● **Information given**
◇ ◇ ◇ ◇ ◇ ◇ ◇
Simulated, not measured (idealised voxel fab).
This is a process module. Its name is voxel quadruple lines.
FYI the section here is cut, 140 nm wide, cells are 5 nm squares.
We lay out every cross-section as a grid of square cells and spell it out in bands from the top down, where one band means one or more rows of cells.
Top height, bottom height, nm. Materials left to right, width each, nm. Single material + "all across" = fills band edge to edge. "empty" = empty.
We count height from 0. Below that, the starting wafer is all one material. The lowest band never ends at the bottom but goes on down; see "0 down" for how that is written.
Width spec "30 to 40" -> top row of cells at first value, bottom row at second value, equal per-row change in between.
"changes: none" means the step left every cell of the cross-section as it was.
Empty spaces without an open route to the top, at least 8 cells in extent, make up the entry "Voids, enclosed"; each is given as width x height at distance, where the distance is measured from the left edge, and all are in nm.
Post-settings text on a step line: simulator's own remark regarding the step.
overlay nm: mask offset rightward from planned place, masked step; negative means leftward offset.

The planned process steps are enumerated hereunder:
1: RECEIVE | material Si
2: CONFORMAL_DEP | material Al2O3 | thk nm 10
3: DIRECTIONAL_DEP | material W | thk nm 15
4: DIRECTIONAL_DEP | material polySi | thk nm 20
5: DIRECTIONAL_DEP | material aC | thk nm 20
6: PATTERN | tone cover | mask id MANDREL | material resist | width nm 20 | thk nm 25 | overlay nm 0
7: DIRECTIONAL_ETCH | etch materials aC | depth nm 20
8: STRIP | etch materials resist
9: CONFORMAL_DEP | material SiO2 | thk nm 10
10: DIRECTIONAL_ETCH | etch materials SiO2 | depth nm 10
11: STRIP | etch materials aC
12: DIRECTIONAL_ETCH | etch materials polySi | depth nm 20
◇ ◇ ◇ ◇ ◇ ◇ ◇

Reproduce the lines of the entries above from the one with "1: RECEIVE | material Si" to the one with "11: STRIP | etch materials aC", both included, exactly and without any other line.

● **Task response**
1: RECEIVE | material Si
2: CONFORMAL_DEP | material Al2O3 | thk nm 10
3: DIRECTIONAL_DEP | material W | thk nm 15
4: DIRECTIONAL_DEP | material polySi | thk nm 20
5: DIRECTIONAL_DEP | material aC | thk nm 20
6: PATTERN | tone cover | mask id MANDREL | material resist | width nm 20 | thk nm 25 | overlay nm 0
7: DIRECTIONAL_ETCH | etch materials aC | depth nm 20
8: STRIP | etch materials resist
9: CONFORMAL_DEP | material SiO2 | thk nm 10
10: DIRECTIONAL_ETCH | etch materials SiO2 | depth nm 10
11: STRIP | etch materials aC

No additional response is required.